* INFORMATION SUPPLIED:
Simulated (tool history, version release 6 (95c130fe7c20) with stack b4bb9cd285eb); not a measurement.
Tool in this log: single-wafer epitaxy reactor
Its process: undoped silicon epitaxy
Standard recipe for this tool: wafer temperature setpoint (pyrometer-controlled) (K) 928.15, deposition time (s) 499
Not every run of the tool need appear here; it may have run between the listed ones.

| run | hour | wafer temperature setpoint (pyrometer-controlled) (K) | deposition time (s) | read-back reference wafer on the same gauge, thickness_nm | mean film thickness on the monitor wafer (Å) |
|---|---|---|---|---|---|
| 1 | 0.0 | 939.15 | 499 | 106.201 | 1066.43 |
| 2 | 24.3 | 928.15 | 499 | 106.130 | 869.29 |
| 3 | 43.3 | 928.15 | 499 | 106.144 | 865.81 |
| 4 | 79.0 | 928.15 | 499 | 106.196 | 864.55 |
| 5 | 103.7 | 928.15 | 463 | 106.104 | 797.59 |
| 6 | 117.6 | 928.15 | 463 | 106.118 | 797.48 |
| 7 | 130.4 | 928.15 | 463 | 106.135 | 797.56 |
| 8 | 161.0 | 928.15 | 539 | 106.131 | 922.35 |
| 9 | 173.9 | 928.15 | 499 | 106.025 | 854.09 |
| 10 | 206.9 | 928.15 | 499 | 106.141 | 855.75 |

* WORK INSTRUCTION:
Reproduce the full listing exactly.

* EXERCISE RESPONSE:
Simulated (tool history, version release 6 (95c130fe7c20) with stack b4bb9cd285eb); not a measurement.
Tool in this log: single-wafer epitaxy reactor
Its process: undoped silicon epitaxy
Standard recipe for this tool: wafer temperature setpoint (pyrometer-controlled) (K) 928.15, deposition time (s) 499
Not every run of the tool need appear here; it may have run between the listed ones.

| run | hour | wafer temperature setpoint (pyrometer-controlled) (K) | deposition time (s) | read-back reference wafer on the same gauge, thickness_nm | mean film thickness on the monitor wafer (Å) |
|---|---|---|---|---|---|
| 1 | 0.0 | 939.15 | 499 | 106.201 | 1066.43 |
| 2 | 24.3 | 928.15 | 499 | 106.130 | 869.29 |
| 3 | 43.3 | 928.15 | 499 | 106.144 | 865.81 |
| 4 | 79.0 | 928.15 | 499 | 106.196 | 864.55 |
| 5 | 103.7 | 928.15 | 463 | 106.104 | 797.59 |
| 6 | 117.6 | 928.15 | 463 | 106.118 | 797.48 |
| 7 | 130.4 | 928.15 | 463 | 106.135 | 797.56 |
| 8 | 161.0 | 928.15 | 539 | 106.131 | 922.35 |
| 9 | 173.9 | 928.15 | 499 | 106.025 | 854.09 |
| 10 | 206.9 | 928.15 | 499 | 106.141 | 855.75 |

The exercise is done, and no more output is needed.